** WORK REQUEST **
Look through the data below for the line with "A width such", and transcribe it exactly together with each line after it up to and including the line with "closed voids: empty". Give nothing else.

[[ SUPPLIED ENTRIES, beginning ]]

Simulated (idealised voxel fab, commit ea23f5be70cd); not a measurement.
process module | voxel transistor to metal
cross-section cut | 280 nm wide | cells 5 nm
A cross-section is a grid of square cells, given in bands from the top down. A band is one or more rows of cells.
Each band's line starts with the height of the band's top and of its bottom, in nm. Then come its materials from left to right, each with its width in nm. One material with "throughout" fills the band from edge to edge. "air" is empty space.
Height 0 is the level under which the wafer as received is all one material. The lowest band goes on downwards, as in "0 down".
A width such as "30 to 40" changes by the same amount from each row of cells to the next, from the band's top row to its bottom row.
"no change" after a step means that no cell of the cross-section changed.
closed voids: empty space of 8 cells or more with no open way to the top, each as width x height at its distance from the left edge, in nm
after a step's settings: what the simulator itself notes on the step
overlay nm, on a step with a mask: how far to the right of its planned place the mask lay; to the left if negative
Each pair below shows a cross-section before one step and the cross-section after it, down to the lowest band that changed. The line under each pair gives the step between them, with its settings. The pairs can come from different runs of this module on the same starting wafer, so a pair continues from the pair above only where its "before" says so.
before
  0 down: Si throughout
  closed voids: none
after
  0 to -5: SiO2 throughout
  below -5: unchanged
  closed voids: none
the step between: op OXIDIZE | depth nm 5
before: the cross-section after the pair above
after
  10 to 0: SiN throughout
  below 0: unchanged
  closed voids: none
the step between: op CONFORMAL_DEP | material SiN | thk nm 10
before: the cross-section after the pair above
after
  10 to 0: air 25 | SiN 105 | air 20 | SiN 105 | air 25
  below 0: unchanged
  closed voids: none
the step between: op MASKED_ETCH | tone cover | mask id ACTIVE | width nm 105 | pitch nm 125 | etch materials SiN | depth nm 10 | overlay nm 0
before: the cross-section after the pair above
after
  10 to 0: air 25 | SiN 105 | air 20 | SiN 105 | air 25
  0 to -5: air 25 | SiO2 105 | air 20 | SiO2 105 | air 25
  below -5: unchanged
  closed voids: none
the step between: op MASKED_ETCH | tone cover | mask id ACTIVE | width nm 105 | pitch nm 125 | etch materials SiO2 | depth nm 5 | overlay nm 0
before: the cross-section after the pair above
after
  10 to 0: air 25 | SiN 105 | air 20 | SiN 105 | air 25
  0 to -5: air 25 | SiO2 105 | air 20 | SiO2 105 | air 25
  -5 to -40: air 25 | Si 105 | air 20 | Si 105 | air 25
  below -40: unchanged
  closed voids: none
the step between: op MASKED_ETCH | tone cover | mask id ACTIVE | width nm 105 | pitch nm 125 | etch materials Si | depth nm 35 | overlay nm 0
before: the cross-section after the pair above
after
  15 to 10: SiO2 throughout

[[ SUPPLIED ENTRIES, end ]]

** RESULT **
A width such as "30 to 40" changes by the same amount from each row of cells to the next, from the band's top row to its bottom row.
"no change" after a step means that no cell of the cross-section changed.
closed voids: empty space of 8 cells or more with no open way to the top, each as width x height at its distance from the left edge, in nm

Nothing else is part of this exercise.